## EXCERPTED DATA:
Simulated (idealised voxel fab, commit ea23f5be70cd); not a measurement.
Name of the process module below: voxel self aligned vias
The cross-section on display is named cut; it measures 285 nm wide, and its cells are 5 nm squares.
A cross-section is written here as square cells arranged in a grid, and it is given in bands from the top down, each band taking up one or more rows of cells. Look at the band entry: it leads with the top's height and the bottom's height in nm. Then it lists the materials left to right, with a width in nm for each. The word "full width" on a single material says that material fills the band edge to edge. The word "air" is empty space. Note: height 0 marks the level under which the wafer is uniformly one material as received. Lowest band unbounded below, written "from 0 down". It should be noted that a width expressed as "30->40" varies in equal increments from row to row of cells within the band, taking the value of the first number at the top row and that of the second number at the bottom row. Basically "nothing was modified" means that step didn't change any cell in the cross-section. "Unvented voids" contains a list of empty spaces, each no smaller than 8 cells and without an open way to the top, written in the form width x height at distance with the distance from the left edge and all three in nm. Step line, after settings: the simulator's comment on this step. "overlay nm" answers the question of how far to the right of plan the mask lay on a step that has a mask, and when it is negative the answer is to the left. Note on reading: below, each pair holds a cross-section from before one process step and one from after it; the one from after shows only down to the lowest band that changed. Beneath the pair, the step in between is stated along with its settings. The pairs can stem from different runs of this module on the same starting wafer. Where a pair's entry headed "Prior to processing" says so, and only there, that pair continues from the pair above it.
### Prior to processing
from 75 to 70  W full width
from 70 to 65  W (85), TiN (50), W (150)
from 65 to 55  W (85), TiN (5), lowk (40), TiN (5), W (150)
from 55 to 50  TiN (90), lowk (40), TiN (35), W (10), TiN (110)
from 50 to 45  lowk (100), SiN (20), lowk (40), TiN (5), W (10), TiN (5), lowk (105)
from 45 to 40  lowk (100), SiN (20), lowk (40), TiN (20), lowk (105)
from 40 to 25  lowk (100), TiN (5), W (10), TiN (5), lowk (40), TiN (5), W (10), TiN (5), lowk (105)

## TASK ITEM:
Copy out each line of the data above, exactly, if it lies between the line holding "from 75 to 70" and the line holding "from 45 to 40", inclusive; copy no other line.

## EXERCISE RESPONSE:
from 75 to 70  W full width
from 70 to 65  W (85), TiN (50), W (150)
from 65 to 55  W (85), TiN (5), lowk (40), TiN (5), W (150)
from 55 to 50  TiN (90), lowk (40), TiN (35), W (10), TiN (110)
from 50 to 45  lowk (100), SiN (20), lowk (40), TiN (5), W (10), TiN (5), lowk (105)
from 45 to 40  lowk (100), SiN (20), lowk (40), TiN (20), lowk (105)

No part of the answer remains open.